Work item:
Repeat only the lines below from the one containing "6 op DIRECTIONAL_ETCH" through the one containing "8 op DIRECTIONAL_ETCH", inclusive, exactly as written.

Extracted data:
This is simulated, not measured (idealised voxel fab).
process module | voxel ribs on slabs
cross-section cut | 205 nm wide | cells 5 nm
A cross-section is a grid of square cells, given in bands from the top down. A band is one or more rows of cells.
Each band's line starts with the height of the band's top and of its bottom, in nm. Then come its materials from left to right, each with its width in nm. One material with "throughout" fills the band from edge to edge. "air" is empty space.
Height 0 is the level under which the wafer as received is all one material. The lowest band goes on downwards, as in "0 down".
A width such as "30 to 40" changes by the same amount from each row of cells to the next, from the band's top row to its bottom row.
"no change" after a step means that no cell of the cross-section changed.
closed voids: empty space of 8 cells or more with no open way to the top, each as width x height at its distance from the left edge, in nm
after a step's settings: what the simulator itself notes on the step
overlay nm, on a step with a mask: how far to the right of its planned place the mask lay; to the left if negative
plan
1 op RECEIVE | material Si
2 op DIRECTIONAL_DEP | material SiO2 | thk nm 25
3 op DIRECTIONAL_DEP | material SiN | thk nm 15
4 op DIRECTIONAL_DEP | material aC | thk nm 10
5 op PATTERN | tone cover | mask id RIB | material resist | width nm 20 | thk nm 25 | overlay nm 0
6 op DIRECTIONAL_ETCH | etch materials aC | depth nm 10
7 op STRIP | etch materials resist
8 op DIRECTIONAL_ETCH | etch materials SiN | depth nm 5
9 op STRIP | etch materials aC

Written solution:
6 op DIRECTIONAL_ETCH | etch materials aC | depth nm 10
7 op STRIP | etch materials resist
8 op DIRECTIONAL_ETCH | etch materials SiN | depth nm 5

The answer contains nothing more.